================================

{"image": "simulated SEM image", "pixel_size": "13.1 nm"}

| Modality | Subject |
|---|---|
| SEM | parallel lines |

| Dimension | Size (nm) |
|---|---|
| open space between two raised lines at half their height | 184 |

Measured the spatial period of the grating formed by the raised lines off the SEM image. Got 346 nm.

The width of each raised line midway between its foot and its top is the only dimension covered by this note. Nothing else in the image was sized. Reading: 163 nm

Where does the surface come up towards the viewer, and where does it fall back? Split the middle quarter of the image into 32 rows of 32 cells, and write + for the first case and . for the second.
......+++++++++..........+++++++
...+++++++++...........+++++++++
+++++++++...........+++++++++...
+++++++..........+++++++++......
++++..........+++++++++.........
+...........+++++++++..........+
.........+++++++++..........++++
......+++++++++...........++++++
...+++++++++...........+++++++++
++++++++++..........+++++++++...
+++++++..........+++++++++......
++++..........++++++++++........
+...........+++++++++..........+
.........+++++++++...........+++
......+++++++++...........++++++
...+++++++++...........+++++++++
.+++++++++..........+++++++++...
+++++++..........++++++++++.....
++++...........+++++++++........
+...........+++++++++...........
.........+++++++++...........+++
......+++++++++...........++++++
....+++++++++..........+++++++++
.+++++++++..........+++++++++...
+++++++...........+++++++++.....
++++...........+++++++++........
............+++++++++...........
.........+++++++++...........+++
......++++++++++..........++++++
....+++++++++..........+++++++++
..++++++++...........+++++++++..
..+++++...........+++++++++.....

================================

Work order: All lines above from the one containing "Size (nm) |" to the one containing "The width of" must be repeated exactly, both lines included, and no others.

Written answer:
| Dimension | Size (nm) |
|---|---|
| open space between two raised lines at half their height | 184 |

Measured the spatial period of the grating formed by the raised lines off the SEM image. Got 346 nm.

The width of each raised line midway between its foot and its top is the only dimension covered by this note. Nothing else in the image was sized. Reading: 163 nm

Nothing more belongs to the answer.